▶ [Assignment]
Would you please transcribe, exactly as written, the lines of the entries below starting at the one that holds "P1: etch of" and ending at the one that holds "P2: etch of", both included?

▶ [Data listing]
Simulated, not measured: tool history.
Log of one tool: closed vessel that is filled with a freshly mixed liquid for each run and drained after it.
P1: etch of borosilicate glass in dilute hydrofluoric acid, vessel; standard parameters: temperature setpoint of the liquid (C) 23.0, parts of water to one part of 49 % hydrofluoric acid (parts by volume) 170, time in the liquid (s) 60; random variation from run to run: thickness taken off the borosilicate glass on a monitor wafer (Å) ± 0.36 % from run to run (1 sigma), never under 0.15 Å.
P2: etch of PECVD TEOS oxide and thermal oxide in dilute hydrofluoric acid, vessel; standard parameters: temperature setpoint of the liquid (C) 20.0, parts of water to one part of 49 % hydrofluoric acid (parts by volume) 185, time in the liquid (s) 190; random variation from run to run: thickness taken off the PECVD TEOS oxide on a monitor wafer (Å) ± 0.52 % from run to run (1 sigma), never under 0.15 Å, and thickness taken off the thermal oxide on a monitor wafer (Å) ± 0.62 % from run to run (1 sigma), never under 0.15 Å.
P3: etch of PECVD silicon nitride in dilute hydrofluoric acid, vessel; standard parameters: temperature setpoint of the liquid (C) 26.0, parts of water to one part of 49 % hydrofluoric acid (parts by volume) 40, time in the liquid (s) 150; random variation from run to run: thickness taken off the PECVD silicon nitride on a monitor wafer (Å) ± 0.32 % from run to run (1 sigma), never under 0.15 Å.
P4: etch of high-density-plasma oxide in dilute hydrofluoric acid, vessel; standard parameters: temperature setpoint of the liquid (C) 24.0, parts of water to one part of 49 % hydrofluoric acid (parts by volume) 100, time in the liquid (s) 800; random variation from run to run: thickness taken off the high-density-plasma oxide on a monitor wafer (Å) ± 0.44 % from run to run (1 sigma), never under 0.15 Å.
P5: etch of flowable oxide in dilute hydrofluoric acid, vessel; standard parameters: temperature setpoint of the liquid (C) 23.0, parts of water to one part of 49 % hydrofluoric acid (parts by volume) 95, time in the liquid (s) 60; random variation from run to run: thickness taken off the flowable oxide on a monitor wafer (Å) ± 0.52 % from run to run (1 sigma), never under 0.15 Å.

▶ [Result]
P1: etch of borosilicate glass in dilute hydrofluoric acid, vessel; standard parameters: temperature setpoint of the liquid (C) 23.0, parts of water to one part of 49 % hydrofluoric acid (parts by volume) 170, time in the liquid (s) 60; random variation from run to run: thickness taken off the borosilicate glass on a monitor wafer (Å) ± 0.36 % from run to run (1 sigma), never under 0.15 Å.
P2: etch of PECVD TEOS oxide and thermal oxide in dilute hydrofluoric acid, vessel; standard parameters: temperature setpoint of the liquid (C) 20.0, parts of water to one part of 49 % hydrofluoric acid (parts by volume) 185, time in the liquid (s) 190; random variation from run to run: thickness taken off the PECVD TEOS oxide on a monitor wafer (Å) ± 0.52 % from run to run (1 sigma), never under 0.15 Å, and thickness taken off the thermal oxide on a monitor wafer (Å) ± 0.62 % from run to run (1 sigma), never under 0.15 Å.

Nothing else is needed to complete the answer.